(Exercise): Give back, exactly as written, the lines from the beginning of the listing through the one that contains "below 20: unchanged".

(Information shown):
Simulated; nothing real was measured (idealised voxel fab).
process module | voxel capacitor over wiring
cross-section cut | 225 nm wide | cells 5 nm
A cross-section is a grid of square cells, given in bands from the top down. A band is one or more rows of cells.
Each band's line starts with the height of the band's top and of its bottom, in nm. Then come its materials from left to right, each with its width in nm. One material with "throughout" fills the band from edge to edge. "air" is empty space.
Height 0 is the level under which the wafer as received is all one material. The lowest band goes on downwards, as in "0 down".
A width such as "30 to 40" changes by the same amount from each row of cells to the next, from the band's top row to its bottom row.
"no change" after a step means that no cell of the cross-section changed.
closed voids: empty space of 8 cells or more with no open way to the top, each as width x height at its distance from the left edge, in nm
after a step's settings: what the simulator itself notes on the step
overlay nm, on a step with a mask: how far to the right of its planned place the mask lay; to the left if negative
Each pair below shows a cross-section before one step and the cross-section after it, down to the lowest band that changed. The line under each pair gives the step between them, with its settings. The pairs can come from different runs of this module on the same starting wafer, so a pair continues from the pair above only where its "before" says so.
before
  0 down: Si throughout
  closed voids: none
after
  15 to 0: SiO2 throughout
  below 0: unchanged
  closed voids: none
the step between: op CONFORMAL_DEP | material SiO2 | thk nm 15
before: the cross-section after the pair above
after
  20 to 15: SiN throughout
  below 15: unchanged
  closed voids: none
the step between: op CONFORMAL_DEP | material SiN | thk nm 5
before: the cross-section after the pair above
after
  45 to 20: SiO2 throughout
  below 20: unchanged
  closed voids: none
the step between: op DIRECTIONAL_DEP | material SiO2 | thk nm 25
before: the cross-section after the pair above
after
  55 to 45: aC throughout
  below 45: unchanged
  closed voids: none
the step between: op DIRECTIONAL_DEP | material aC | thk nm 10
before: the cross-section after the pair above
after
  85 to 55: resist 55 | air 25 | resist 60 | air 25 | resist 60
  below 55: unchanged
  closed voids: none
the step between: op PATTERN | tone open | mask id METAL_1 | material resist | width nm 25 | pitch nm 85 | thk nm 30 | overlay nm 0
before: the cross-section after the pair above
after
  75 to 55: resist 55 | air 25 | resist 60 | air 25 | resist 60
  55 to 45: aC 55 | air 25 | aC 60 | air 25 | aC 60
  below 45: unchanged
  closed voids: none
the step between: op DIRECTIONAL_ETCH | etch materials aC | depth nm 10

(Response box):
Simulated; nothing real was measured (idealised voxel fab).
process module | voxel capacitor over wiring
cross-section cut | 225 nm wide | cells 5 nm
A cross-section is a grid of square cells, given in bands from the top down. A band is one or more rows of cells.
Each band's line starts with the height of the band's top and of its bottom, in nm. Then come its materials from left to right, each with its width in nm. One material with "throughout" fills the band from edge to edge. "air" is empty space.
Height 0 is the level under which the wafer as received is all one material. The lowest band goes on downwards, as in "0 down".
A width such as "30 to 40" changes by the same amount from each row of cells to the next, from the band's top row to its bottom row.
"no change" after a step means that no cell of the cross-section changed.
closed voids: empty space of 8 cells or more with no open way to the top, each as width x height at its distance from the left edge, in nm
after a step's settings: what the simulator itself notes on the step
overlay nm, on a step with a mask: how far to the right of its planned place the mask lay; to the left if negative
Each pair below shows a cross-section before one step and the cross-section after it, down to the lowest band that changed. The line under each pair gives the step between them, with its settings. The pairs can come from different runs of this module on the same starting wafer, so a pair continues from the pair above only where its "before" says so.
before
  0 down: Si throughout
  closed voids: none
after
  15 to 0: SiO2 throughout
  below 0: unchanged
  closed voids: none
the step between: op CONFORMAL_DEP | material SiO2 | thk nm 15
before: the cross-section after the pair above
after
  20 to 15: SiN throughout
  below 15: unchanged
  closed voids: none
the step between: op CONFORMAL_DEP | material SiN | thk nm 5
before: the cross-section after the pair above
after
  45 to 20: SiO2 throughout
  below 20: unchanged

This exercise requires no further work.